Dataset excerpts:
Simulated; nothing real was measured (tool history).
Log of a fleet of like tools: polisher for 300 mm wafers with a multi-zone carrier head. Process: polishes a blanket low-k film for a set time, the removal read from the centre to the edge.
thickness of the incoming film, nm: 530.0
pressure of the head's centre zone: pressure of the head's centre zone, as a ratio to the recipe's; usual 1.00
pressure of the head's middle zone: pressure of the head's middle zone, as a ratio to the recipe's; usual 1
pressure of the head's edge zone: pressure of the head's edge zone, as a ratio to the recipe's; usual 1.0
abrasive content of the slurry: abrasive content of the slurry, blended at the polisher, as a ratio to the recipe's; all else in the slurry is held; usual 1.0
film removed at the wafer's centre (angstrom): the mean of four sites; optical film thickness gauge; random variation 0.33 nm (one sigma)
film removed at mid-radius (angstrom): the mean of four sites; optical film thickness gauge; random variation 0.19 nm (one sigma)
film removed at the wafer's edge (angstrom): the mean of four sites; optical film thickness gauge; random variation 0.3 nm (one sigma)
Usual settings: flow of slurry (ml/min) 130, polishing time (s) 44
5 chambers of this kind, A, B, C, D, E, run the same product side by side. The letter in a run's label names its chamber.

Work order:
Exact duplication is required for the lines above, from the line that contains "film removed at the wafer's edge" to the line that contains "Usual settings: flow", inclusive; omit all others.

Exercise solution:
film removed at the wafer's edge (angstrom): the mean of four sites; optical film thickness gauge; random variation 0.3 nm (one sigma)
Usual settings: flow of slurry (ml/min) 130, polishing time (s) 44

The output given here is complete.